Action item
Among the lines below, a stretch begins at the one with "Counting: a tool" and ends at the one with "- the gauge". Repeat that stretch exactly, ends included.

Record extracts
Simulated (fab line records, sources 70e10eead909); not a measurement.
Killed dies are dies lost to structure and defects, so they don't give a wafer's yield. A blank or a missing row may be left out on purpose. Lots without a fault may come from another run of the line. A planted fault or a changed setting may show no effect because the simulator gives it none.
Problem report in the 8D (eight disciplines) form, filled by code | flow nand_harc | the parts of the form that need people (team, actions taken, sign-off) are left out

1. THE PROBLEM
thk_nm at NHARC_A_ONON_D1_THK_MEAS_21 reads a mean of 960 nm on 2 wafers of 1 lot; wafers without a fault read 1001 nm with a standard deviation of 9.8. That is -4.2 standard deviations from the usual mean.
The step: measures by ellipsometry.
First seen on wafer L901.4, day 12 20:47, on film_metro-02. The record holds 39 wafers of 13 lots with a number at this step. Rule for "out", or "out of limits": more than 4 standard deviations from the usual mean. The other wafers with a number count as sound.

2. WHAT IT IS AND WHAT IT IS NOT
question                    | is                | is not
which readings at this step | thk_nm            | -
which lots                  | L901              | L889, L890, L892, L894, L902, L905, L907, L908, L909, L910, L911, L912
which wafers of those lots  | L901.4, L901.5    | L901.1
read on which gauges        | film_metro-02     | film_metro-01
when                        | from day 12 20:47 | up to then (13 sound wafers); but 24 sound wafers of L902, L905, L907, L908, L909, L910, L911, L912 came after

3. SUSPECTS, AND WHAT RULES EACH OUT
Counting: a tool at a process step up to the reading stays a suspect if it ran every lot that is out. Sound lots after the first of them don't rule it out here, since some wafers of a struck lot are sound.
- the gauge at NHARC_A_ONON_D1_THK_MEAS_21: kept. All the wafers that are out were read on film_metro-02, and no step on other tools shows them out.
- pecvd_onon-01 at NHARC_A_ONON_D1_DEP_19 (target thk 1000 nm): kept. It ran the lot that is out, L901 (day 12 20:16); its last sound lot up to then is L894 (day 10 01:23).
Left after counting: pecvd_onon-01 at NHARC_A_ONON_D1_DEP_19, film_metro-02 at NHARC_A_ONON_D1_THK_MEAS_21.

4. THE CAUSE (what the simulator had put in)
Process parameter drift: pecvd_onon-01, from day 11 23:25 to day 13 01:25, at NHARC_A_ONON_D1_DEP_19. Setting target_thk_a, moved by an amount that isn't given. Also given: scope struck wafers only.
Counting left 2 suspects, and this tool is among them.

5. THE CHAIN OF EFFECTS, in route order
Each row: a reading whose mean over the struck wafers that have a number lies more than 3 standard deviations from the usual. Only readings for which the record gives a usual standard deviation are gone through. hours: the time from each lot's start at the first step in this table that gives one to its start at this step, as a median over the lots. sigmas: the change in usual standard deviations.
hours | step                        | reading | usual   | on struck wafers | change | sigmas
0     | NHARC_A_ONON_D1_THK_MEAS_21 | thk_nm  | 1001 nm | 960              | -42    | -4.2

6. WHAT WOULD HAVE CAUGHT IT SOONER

Exercise answer
Counting: a tool at a process step up to the reading stays a suspect if it ran every lot that is out. Sound lots after the first of them don't rule it out here, since some wafers of a struck lot are sound.
- the gauge at NHARC_A_ONON_D1_THK_MEAS_21: kept. All the wafers that are out were read on film_metro-02, and no step on other tools shows them out.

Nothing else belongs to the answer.